* [TASK ITEM]:
Begin at the top of the following data. Copy each line exactly until you have copied the line containing "on the recipe".

* [SUPPLIED MATERIAL]:
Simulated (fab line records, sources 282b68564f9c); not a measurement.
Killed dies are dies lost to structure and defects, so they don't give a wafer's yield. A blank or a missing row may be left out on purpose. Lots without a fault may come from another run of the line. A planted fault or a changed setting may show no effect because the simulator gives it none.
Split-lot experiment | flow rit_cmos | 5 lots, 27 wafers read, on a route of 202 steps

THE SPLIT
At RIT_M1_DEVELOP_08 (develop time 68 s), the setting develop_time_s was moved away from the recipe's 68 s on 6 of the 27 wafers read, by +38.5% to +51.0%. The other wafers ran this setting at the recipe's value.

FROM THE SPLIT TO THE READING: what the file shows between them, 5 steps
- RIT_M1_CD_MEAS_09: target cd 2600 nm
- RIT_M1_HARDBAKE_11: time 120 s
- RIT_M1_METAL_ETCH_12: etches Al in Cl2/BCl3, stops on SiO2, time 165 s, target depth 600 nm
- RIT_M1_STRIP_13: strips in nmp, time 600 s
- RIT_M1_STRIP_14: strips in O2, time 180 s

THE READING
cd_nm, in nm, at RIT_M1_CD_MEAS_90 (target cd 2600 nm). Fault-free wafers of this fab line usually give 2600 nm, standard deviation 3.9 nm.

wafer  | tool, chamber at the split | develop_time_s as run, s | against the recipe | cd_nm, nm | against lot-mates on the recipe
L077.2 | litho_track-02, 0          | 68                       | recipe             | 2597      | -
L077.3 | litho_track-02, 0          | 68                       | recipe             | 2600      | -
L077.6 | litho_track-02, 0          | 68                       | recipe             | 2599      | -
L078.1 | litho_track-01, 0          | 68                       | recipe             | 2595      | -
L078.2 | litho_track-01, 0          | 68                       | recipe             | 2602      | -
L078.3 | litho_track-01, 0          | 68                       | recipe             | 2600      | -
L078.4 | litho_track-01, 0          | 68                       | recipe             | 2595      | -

* [EXERCISE RESULT]:
Simulated (fab line records, sources 282b68564f9c); not a measurement.
Killed dies are dies lost to structure and defects, so they don't give a wafer's yield. A blank or a missing row may be left out on purpose. Lots without a fault may come from another run of the line. A planted fault or a changed setting may show no effect because the simulator gives it none.
Split-lot experiment | flow rit_cmos | 5 lots, 27 wafers read, on a route of 202 steps

THE SPLIT
At RIT_M1_DEVELOP_08 (develop time 68 s), the setting develop_time_s was moved away from the recipe's 68 s on 6 of the 27 wafers read, by +38.5% to +51.0%. The other wafers ran this setting at the recipe's value.

FROM THE SPLIT TO THE READING: what the file shows between them, 5 steps
- RIT_M1_CD_MEAS_09: target cd 2600 nm
- RIT_M1_HARDBAKE_11: time 120 s
- RIT_M1_METAL_ETCH_12: etches Al in Cl2/BCl3, stops on SiO2, time 165 s, target depth 600 nm
- RIT_M1_STRIP_13: strips in nmp, time 600 s
- RIT_M1_STRIP_14: strips in O2, time 180 s

THE READING
cd_nm, in nm, at RIT_M1_CD_MEAS_90 (target cd 2600 nm). Fault-free wafers of this fab line usually give 2600 nm, standard deviation 3.9 nm.

wafer  | tool, chamber at the split | develop_time_s as run, s | against the recipe | cd_nm, nm | against lot-mates on the recipe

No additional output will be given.